======

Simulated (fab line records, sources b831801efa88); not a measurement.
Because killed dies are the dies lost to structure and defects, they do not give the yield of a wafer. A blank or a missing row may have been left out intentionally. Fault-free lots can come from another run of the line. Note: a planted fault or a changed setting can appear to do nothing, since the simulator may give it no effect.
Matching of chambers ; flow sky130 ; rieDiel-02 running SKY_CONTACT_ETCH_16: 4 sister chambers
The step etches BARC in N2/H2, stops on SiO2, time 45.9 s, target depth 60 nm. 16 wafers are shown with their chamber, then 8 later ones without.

======

**Requirement**
Print the entries again so that each one matches exactly.

**Exercise response**
Simulated (fab line records, sources b831801efa88); not a measurement.
Because killed dies are the dies lost to structure and defects, they do not give the yield of a wafer. A blank or a missing row may have been left out intentionally. Fault-free lots can come from another run of the line. Note: a planted fault or a changed setting can appear to do nothing, since the simulator may give it no effect.
Matching of chambers ; flow sky130 ; rieDiel-02 running SKY_CONTACT_ETCH_16: 4 sister chambers
The step etches BARC in N2/H2, stops on SiO2, time 45.9 s, target depth 60 nm. 16 wafers are shown with their chamber, then 8 later ones without.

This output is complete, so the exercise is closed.